**DATA SHOWN**.
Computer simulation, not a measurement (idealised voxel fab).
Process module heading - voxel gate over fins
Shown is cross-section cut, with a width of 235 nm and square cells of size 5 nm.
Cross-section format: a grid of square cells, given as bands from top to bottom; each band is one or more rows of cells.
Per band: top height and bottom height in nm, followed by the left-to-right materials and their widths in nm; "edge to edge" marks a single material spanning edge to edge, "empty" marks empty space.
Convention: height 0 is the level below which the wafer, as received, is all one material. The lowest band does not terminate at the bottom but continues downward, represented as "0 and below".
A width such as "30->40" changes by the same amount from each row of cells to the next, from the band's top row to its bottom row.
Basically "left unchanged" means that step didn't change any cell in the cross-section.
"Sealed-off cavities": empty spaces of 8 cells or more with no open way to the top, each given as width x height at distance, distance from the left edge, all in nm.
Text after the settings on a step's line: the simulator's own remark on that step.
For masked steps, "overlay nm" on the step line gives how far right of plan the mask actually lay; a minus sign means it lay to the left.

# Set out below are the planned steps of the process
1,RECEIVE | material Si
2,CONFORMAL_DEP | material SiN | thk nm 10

**REQUIRED ACTION**.
The task requires each record above to be restated exactly.

**REPLY**.
Computer simulation, not a measurement (idealised voxel fab).
Process module heading - voxel gate over fins
Shown is cross-section cut, with a width of 235 nm and square cells of size 5 nm.
Cross-section format: a grid of square cells, given as bands from top to bottom; each band is one or more rows of cells.
Per band: top height and bottom height in nm, followed by the left-to-right materials and their widths in nm; "edge to edge" marks a single material spanning edge to edge, "empty" marks empty space.
Convention: height 0 is the level below which the wafer, as received, is all one material. The lowest band does not terminate at the bottom but continues downward, represented as "0 and below".
A width such as "30->40" changes by the same amount from each row of cells to the next, from the band's top row to its bottom row.
Basically "left unchanged" means that step didn't change any cell in the cross-section.
"Sealed-off cavities": empty spaces of 8 cells or more with no open way to the top, each given as width x height at distance, distance from the left edge, all in nm.
Text after the settings on a step's line: the simulator's own remark on that step.
For masked steps, "overlay nm" on the step line gives how far right of plan the mask actually lay; a minus sign means it lay to the left.

# Set out below are the planned steps of the process
1,RECEIVE | material Si
2,CONFORMAL_DEP | material SiN | thk nm 10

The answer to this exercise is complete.